Data extract:
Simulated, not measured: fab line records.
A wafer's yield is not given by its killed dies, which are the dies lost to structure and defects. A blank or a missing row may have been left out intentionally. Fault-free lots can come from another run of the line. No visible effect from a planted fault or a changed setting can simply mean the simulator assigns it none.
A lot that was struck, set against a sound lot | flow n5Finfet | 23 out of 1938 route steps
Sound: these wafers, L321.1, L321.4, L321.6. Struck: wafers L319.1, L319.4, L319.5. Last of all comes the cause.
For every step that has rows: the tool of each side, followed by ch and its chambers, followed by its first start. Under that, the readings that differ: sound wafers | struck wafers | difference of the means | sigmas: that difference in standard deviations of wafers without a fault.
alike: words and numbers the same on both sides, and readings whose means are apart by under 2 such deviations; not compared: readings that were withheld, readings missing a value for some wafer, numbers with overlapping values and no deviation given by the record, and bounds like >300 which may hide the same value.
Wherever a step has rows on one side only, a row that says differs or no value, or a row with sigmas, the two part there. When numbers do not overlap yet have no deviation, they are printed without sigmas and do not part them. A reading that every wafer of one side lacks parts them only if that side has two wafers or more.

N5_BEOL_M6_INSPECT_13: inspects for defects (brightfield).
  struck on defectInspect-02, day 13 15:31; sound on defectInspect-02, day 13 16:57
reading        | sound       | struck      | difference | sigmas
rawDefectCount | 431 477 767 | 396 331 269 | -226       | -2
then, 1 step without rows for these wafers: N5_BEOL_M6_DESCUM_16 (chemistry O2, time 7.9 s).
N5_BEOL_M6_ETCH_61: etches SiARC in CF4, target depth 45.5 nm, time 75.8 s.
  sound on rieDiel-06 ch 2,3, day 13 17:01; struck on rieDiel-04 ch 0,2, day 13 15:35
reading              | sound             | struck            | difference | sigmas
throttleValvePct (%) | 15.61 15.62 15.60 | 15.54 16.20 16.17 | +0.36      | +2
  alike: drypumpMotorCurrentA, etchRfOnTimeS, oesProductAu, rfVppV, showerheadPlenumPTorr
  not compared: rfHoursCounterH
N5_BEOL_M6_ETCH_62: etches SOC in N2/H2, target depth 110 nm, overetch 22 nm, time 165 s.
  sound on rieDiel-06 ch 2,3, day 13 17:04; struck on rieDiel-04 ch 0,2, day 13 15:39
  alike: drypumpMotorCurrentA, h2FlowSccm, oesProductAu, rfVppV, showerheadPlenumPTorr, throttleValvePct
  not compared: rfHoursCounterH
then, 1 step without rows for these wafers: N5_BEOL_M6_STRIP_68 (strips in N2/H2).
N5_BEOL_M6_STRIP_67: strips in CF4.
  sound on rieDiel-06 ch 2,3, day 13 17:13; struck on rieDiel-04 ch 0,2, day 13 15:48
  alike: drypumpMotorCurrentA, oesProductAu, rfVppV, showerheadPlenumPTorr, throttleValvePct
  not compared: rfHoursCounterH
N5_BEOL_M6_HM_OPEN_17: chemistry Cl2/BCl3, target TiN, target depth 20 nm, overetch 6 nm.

Work request: The required output is the exact run of lines from the beginning of the listing above to the line that contains "For every step", inclusive of both.

Answer box:
Simulated, not measured: fab line records.
A wafer's yield is not given by its killed dies, which are the dies lost to structure and defects. A blank or a missing row may have been left out intentionally. Fault-free lots can come from another run of the line. No visible effect from a planted fault or a changed setting can simply mean the simulator assigns it none.
A lot that was struck, set against a sound lot | flow n5Finfet | 23 out of 1938 route steps
Sound: these wafers, L321.1, L321.4, L321.6. Struck: wafers L319.1, L319.4, L319.5. Last of all comes the cause.
For every step that has rows: the tool of each side, followed by ch and its chambers, followed by its first start. Under that, the readings that differ: sound wafers | struck wafers | difference of the means | sigmas: that difference in standard deviations of wafers without a fault.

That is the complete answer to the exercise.